*Entries provided*:
^^^^

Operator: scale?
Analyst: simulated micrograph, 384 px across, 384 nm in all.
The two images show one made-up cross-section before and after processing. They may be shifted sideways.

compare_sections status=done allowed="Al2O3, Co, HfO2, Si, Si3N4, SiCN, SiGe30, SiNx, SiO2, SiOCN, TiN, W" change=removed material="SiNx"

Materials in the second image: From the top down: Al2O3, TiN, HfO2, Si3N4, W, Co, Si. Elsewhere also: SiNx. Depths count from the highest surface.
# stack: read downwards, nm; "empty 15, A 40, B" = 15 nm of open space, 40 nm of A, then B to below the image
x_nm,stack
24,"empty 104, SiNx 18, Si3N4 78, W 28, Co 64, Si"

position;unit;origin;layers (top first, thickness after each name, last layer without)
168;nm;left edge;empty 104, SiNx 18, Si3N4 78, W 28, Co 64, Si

^^^^

*Work item*:
From the first line of the listing above through the line that contains "position;unit;origin;layers (top first, thickness", set down each line without alteration, and nothing else.

*Solution*:
Operator: scale?
Analyst: simulated micrograph, 384 px across, 384 nm in all.
The two images show one made-up cross-section before and after processing. They may be shifted sideways.

compare_sections status=done allowed="Al2O3, Co, HfO2, Si, Si3N4, SiCN, SiGe30, SiNx, SiO2, SiOCN, TiN, W" change=removed material="SiNx"

Materials in the second image: From the top down: Al2O3, TiN, HfO2, Si3N4, W, Co, Si. Elsewhere also: SiNx. Depths count from the highest surface.
# stack: read downwards, nm; "empty 15, A 40, B" = 15 nm of open space, 40 nm of A, then B to below the image
x_nm,stack
24,"empty 104, SiNx 18, Si3N4 78, W 28, Co 64, Si"

position;unit;origin;layers (top first, thickness after each name, last layer without)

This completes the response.